___ Listed entries
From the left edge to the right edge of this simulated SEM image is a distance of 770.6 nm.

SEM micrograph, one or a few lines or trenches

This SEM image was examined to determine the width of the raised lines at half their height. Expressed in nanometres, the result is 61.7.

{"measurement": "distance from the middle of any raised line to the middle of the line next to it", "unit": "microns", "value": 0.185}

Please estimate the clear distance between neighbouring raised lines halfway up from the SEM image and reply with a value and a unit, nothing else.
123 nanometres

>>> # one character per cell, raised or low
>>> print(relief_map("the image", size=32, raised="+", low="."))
______

Work request - Return the records exactly, character for character.

Exercise result -
From the left edge to the right edge of this simulated SEM image is a distance of 770.6 nm.

SEM micrograph, one or a few lines or trenches

This SEM image was examined to determine the width of the raised lines at half their height. Expressed in nanometres, the result is 61.7.

{"measurement": "distance from the middle of any raised line to the middle of the line next to it", "unit": "microns", "value": 0.185}

Please estimate the clear distance between neighbouring raised lines halfway up from the SEM image and reply with a value and a unit, nothing else.
123 nanometres

>>> # one character per cell, raised or low
>>> print(relief_map("the image", size=32, raised="+", low="."))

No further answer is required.